▶ _Supplied records_
——
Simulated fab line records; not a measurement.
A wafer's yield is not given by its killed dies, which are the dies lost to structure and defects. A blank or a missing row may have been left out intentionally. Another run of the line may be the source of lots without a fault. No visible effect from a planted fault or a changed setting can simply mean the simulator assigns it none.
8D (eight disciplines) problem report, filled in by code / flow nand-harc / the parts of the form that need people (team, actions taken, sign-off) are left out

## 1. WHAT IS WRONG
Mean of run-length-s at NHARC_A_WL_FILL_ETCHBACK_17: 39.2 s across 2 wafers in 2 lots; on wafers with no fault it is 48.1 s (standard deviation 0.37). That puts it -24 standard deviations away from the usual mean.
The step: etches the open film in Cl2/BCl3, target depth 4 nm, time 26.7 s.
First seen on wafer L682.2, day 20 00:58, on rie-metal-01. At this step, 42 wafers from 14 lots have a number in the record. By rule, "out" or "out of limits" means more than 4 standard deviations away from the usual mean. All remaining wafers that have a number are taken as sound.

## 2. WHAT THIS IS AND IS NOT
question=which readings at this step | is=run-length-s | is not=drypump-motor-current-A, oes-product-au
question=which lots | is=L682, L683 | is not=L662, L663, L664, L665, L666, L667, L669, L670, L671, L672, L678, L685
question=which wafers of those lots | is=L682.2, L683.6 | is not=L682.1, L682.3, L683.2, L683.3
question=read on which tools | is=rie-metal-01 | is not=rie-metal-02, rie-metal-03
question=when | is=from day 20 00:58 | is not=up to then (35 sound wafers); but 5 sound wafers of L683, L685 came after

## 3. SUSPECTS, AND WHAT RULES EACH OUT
——

Set down the whole listing once more, precisely as written.

Simulated fab line records; not a measurement.
A wafer's yield is not given by its killed dies, which are the dies lost to structure and defects. A blank or a missing row may have been left out intentionally. Another run of the line may be the source of lots without a fault. No visible effect from a planted fault or a changed setting can simply mean the simulator assigns it none.
8D (eight disciplines) problem report, filled in by code / flow nand-harc / the parts of the form that need people (team, actions taken, sign-off) are left out

## 1. WHAT IS WRONG
Mean of run-length-s at NHARC_A_WL_FILL_ETCHBACK_17: 39.2 s across 2 wafers in 2 lots; on wafers with no fault it is 48.1 s (standard deviation 0.37). That puts it -24 standard deviations away from the usual mean.
The step: etches the open film in Cl2/BCl3, target depth 4 nm, time 26.7 s.
First seen on wafer L682.2, day 20 00:58, on rie-metal-01. At this step, 42 wafers from 14 lots have a number in the record. By rule, "out" or "out of limits" means more than 4 standard deviations away from the usual mean. All remaining wafers that have a number are taken as sound.

## 2. WHAT THIS IS AND IS NOT
question=which readings at this step | is=run-length-s | is not=drypump-motor-current-A, oes-product-au
question=which lots | is=L682, L683 | is not=L662, L663, L664, L665, L666, L667, L669, L670, L671, L672, L678, L685
question=which wafers of those lots | is=L682.2, L683.6 | is not=L682.1, L682.3, L683.2, L683.3
question=read on which tools | is=rie-metal-01 | is not=rie-metal-02, rie-metal-03
question=when | is=from day 20 00:58 | is not=up to then (35 sound wafers); but 5 sound wafers of L683, L685 came after

## 3. SUSPECTS, AND WHAT RULES EACH OUT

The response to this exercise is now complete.